*** Block opens ***
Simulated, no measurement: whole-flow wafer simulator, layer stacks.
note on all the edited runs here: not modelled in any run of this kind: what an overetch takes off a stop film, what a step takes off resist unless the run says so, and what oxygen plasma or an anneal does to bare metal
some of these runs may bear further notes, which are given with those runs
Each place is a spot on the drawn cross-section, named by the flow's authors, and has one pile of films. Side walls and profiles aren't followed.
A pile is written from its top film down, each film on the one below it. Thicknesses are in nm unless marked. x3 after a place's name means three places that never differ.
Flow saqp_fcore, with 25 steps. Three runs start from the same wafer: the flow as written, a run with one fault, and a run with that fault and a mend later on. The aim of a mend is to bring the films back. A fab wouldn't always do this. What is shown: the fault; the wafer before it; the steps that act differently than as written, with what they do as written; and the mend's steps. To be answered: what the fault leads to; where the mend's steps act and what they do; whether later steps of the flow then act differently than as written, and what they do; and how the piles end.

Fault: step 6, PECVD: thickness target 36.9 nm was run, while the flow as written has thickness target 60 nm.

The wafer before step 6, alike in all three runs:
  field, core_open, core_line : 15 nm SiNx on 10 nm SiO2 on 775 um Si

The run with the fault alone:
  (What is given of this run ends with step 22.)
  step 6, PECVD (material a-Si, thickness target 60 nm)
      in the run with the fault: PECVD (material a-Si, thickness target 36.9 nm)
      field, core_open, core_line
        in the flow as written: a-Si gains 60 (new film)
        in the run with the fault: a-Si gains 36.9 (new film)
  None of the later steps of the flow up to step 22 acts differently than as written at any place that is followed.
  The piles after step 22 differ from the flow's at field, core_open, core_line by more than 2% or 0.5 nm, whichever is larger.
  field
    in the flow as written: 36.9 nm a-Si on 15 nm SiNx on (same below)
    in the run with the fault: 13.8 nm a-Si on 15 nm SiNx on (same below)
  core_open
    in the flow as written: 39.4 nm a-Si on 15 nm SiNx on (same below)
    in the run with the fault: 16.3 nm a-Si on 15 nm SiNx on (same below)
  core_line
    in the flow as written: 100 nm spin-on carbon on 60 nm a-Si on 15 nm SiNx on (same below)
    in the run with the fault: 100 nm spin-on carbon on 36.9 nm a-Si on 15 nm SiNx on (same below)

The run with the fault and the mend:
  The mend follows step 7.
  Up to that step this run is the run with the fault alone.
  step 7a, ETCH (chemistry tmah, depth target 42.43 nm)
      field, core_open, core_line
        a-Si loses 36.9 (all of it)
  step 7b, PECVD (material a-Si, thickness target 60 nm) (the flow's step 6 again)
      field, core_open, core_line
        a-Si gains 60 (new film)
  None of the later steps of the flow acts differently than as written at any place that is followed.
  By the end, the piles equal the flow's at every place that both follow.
*** Block closes ***

**REQUIRED ACTION:** Everything starting at the line containing "step 7b, PECVD" and ending at the line containing "None of the later steps of the flow acts" in the records above should be repeated exactly, and only that.

**WORKED SOLUTION:**
  step 7b, PECVD (material a-Si, thickness target 60 nm) (the flow's step 6 again)
      field, core_open, core_line
        a-Si gains 60 (new film)
  None of the later steps of the flow acts differently than as written at any place that is followed.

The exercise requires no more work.